> _Record set_
------------------------------------------------------------
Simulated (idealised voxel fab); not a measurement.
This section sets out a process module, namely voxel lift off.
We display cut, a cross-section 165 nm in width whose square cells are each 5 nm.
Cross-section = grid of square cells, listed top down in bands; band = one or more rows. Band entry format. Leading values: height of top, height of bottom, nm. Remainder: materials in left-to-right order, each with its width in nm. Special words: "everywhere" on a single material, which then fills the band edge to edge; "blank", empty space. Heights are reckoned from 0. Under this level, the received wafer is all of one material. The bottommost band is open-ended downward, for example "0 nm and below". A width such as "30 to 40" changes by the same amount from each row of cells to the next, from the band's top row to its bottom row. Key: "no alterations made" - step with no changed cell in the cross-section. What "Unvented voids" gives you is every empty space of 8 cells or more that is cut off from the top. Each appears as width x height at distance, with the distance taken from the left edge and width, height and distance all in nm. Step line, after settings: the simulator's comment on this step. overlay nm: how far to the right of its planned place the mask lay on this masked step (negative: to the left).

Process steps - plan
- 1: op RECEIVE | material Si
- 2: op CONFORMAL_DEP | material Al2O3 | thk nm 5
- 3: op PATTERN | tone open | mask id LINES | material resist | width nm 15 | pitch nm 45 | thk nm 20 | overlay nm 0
------------------------------------------------------------

> _Work instruction_
Produce an exact copy of every entry above.

> _Your solution_
Simulated (idealised voxel fab); not a measurement.
This section sets out a process module, namely voxel lift off.
We display cut, a cross-section 165 nm in width whose square cells are each 5 nm.
Cross-section = grid of square cells, listed top down in bands; band = one or more rows. Band entry format. Leading values: height of top, height of bottom, nm. Remainder: materials in left-to-right order, each with its width in nm. Special words: "everywhere" on a single material, which then fills the band edge to edge; "blank", empty space. Heights are reckoned from 0. Under this level, the received wafer is all of one material. The bottommost band is open-ended downward, for example "0 nm and below". A width such as "30 to 40" changes by the same amount from each row of cells to the next, from the band's top row to its bottom row. Key: "no alterations made" - step with no changed cell in the cross-section. What "Unvented voids" gives you is every empty space of 8 cells or more that is cut off from the top. Each appears as width x height at distance, with the distance taken from the left edge and width, height and distance all in nm. Step line, after settings: the simulator's comment on this step. overlay nm: how far to the right of its planned place the mask lay on this masked step (negative: to the left).

Process steps - plan
- 1: op RECEIVE | material Si
- 2: op CONFORMAL_DEP | material Al2O3 | thk nm 5
- 3: op PATTERN | tone open | mask id LINES | material resist | width nm 15 | pitch nm 45 | thk nm 20 | overlay nm 0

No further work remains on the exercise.